::::::::::

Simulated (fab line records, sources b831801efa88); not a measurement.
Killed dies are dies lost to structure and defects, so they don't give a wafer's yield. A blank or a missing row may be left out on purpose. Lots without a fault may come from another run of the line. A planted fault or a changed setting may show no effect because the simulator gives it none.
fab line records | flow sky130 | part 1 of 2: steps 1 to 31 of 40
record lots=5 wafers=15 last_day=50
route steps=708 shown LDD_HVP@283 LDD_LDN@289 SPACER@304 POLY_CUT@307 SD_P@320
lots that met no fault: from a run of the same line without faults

::::::::::

Task item
Copy out the full listing, exactly as it stands.

Answer section
Simulated (fab line records, sources b831801efa88); not a measurement.
Killed dies are dies lost to structure and defects, so they don't give a wafer's yield. A blank or a missing row may be left out on purpose. Lots without a fault may come from another run of the line. A planted fault or a changed setting may show no effect because the simulator gives it none.
fab line records | flow sky130 | part 1 of 2: steps 1 to 31 of 40
record lots=5 wafers=15 last_day=50
route steps=708 shown LDD_HVP@283 LDD_LDN@289 SPACER@304 POLY_CUT@307 SD_P@320
lots that met no fault: from a run of the same line without faults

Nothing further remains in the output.